- Data shown:
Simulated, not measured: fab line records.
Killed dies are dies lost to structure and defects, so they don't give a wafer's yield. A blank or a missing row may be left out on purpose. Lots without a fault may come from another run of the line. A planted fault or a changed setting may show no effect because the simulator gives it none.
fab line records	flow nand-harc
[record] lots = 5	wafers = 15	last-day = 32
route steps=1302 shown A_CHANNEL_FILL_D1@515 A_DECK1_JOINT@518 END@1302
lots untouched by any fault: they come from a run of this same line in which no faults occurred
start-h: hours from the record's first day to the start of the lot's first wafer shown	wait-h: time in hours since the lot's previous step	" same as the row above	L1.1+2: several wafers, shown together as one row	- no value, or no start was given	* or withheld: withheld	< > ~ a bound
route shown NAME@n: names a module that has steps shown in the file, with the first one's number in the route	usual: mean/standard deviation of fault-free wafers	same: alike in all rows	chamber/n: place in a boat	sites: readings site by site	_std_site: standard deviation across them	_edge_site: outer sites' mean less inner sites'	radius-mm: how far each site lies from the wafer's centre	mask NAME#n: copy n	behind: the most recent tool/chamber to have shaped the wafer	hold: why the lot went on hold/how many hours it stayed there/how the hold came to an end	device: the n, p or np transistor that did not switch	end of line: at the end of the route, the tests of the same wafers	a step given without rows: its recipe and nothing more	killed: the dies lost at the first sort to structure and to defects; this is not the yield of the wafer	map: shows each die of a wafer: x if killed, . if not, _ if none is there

- Work item:
Taking the listing above as the source, transcribe only the lines starting at the line with "lots untouched by" and going through the line with "start-h: hours from", unaltered and with both ends included.

- Reply:
lots untouched by any fault: they come from a run of this same line in which no faults occurred
start-h: hours from the record's first day to the start of the lot's first wafer shown	wait-h: time in hours since the lot's previous step	" same as the row above	L1.1+2: several wafers, shown together as one row	- no value, or no start was given	* or withheld: withheld	< > ~ a bound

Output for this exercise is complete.